§ **Extracted entries**:
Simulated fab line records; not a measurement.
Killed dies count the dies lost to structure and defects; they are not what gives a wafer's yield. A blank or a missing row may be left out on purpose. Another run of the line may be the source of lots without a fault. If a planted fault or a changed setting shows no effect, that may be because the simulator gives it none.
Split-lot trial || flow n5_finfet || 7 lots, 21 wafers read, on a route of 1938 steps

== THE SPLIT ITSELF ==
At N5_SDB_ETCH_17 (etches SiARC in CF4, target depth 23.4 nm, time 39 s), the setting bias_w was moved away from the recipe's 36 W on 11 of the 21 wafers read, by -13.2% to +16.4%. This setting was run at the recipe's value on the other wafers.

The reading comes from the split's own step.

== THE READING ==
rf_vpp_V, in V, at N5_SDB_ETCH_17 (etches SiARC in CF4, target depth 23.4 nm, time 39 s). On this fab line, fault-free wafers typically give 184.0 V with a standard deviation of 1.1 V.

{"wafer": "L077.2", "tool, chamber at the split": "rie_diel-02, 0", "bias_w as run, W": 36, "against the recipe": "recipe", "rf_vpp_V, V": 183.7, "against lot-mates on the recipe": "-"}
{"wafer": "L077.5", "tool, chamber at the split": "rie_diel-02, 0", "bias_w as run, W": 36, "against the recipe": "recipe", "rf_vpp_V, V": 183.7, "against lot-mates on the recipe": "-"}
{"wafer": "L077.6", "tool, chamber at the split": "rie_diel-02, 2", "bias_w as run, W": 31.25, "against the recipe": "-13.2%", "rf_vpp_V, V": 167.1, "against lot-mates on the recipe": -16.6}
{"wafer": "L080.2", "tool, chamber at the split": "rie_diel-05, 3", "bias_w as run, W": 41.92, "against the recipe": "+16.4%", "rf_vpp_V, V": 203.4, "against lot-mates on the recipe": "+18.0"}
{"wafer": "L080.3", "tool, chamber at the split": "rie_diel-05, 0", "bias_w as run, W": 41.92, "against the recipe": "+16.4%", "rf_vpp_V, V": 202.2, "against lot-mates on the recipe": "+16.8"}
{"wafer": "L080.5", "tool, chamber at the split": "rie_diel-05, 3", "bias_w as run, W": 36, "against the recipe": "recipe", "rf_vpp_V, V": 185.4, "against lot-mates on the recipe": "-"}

§ **Task item**:
The first line of the data, the line with "rf_vpp_V, in V, at", and all lines in between are to be copied exactly. Leave out everything else.

§ **Your solution**:
Simulated fab line records; not a measurement.
Killed dies count the dies lost to structure and defects; they are not what gives a wafer's yield. A blank or a missing row may be left out on purpose. Another run of the line may be the source of lots without a fault. If a planted fault or a changed setting shows no effect, that may be because the simulator gives it none.
Split-lot trial || flow n5_finfet || 7 lots, 21 wafers read, on a route of 1938 steps

== THE SPLIT ITSELF ==
At N5_SDB_ETCH_17 (etches SiARC in CF4, target depth 23.4 nm, time 39 s), the setting bias_w was moved away from the recipe's 36 W on 11 of the 21 wafers read, by -13.2% to +16.4%. This setting was run at the recipe's value on the other wafers.

The reading comes from the split's own step.

== THE READING ==
rf_vpp_V, in V, at N5_SDB_ETCH_17 (etches SiARC in CF4, target depth 23.4 nm, time 39 s). On this fab line, fault-free wafers typically give 184.0 V with a standard deviation of 1.1 V.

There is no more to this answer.